### SUPPLIED INFORMATION
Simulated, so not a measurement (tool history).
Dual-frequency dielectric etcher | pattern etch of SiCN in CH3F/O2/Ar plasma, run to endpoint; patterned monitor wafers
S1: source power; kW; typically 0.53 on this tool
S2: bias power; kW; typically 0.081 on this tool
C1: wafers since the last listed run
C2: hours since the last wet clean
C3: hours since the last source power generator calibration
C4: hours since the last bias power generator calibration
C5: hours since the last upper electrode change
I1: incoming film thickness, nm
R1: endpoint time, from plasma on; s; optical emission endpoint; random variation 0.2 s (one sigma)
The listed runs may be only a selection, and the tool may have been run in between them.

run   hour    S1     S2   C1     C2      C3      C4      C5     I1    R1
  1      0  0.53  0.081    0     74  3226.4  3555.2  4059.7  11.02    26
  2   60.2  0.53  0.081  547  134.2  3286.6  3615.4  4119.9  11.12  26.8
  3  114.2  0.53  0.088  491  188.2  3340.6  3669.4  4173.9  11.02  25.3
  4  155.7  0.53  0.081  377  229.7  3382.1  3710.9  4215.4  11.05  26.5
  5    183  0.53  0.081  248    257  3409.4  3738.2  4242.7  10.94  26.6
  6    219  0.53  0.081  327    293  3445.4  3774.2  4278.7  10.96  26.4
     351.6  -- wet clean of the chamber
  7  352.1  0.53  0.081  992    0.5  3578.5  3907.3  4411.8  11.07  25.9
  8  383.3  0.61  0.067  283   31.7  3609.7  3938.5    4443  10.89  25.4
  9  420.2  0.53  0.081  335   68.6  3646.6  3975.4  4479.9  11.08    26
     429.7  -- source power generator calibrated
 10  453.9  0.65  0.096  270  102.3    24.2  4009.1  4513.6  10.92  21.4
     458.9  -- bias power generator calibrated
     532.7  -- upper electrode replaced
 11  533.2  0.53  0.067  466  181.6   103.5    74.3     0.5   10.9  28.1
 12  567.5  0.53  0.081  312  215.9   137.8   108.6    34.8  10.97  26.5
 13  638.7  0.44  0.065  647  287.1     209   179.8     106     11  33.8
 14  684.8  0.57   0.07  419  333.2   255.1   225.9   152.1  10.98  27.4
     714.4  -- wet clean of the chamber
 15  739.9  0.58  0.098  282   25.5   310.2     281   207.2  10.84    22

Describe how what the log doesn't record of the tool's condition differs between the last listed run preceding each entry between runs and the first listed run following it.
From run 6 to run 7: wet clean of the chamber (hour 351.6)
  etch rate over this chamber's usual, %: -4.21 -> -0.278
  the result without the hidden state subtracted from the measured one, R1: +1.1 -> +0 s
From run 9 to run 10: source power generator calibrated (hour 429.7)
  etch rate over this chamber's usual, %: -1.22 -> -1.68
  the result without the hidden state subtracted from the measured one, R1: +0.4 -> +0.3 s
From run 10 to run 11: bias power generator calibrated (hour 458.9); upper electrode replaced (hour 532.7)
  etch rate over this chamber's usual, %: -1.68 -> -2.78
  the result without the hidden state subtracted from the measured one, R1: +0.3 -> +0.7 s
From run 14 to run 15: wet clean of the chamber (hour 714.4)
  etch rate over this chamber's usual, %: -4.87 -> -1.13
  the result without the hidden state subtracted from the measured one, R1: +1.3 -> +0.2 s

### WORK REQUEST
Only the lines from the one containing "R1: +0.3 -> +0.7 s" through the one containing "etch rate over this chamber's usual, %: -4.87" are to be retyped, both boundary lines included, with no other material.

### TASK RESPONSE
  the result without the hidden state subtracted from the measured one, R1: +0.3 -> +0.7 s
From run 14 to run 15: wet clean of the chamber (hour 714.4)
  etch rate over this chamber's usual, %: -4.87 -> -1.13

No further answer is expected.